Please transcribe every record below exactly as written.

[Given data]:

========================================================================

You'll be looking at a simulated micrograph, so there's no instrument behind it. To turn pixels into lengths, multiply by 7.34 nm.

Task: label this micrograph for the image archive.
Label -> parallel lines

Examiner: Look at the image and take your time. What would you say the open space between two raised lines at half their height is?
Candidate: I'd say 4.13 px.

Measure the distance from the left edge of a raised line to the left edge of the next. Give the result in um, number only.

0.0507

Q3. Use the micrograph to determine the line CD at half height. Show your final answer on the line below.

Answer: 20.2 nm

========================================================================

[Answer area]:
You'll be looking at a simulated micrograph, so there's no instrument behind it. To turn pixels into lengths, multiply by 7.34 nm.

Task: label this micrograph for the image archive.
Label -> parallel lines

Examiner: Look at the image and take your time. What would you say the open space between two raised lines at half their height is?
Candidate: I'd say 4.13 px.

Measure the distance from the left edge of a raised line to the left edge of the next. Give the result in um, number only.

0.0507

Q3. Use the micrograph to determine the line CD at half height. Show your final answer on the line below.

Answer: 20.2 nm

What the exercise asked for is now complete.